### [ACTION ITEM]
Please take the records that follow and repeat exactly the lines starting with the line with "<quantity>area-equivalent diameter of" and going on through the line with "<value>682</value>".

### [INFORMATION GIVEN]
━━━━

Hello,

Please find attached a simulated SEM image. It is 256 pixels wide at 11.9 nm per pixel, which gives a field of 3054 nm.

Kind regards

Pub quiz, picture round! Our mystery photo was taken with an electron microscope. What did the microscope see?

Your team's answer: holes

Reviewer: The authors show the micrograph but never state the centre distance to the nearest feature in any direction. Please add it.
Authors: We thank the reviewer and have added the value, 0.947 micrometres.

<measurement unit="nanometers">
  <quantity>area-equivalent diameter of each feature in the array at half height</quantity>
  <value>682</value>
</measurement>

━━━━

### [TASK RESULT]
  <quantity>area-equivalent diameter of each feature in the array at half height</quantity>
  <value>682</value>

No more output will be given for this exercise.